WORK ITEM
Every line from the first one in the listing down to the line with "Killed dies are" should be restated word for word.

BEGIN
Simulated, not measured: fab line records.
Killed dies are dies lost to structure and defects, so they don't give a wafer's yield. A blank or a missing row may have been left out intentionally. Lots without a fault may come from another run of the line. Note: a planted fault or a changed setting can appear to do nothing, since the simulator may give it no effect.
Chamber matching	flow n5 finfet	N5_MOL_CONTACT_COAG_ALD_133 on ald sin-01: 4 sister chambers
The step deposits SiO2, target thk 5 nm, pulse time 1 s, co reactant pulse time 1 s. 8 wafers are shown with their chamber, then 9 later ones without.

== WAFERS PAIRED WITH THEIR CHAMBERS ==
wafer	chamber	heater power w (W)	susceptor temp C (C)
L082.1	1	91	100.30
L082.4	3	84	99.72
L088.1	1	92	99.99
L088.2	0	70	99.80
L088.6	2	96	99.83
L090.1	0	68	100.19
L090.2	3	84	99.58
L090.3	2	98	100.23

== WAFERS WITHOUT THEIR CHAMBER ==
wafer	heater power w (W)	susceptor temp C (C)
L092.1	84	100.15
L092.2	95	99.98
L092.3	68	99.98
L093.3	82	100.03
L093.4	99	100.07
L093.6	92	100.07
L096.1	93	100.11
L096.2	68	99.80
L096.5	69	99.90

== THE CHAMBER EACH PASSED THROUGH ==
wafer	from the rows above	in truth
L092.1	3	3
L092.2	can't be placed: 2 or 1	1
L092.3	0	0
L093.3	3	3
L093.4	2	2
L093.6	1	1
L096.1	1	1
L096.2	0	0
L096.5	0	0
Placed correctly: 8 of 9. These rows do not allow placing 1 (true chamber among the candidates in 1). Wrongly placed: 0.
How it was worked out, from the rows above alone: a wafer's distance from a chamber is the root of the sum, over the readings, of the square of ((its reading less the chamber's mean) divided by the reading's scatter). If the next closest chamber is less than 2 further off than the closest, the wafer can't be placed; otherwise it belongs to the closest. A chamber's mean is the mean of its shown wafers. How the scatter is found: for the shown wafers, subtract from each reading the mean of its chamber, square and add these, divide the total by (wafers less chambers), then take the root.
END

WRITTEN ANSWER
Simulated, not measured: fab line records.
Killed dies are dies lost to structure and defects, so they don't give a wafer's yield. A blank or a missing row may have been left out intentionally. Lots without a fault may come from another run of the line. Note: a planted fault or a changed setting can appear to do nothing, since the simulator may give it no effect.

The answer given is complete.